(Dataset)

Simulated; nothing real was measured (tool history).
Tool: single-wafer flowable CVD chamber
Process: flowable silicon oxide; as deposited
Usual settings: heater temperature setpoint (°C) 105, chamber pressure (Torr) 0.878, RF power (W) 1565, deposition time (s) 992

(End Dataset)

> **Assignment**: Give back every line of the data above exactly as written.

> **Answer box**:
Simulated; nothing real was measured (tool history).
Tool: single-wafer flowable CVD chamber
Process: flowable silicon oxide; as deposited
Usual settings: heater temperature setpoint (°C) 105, chamber pressure (Torr) 0.878, RF power (W) 1565, deposition time (s) 992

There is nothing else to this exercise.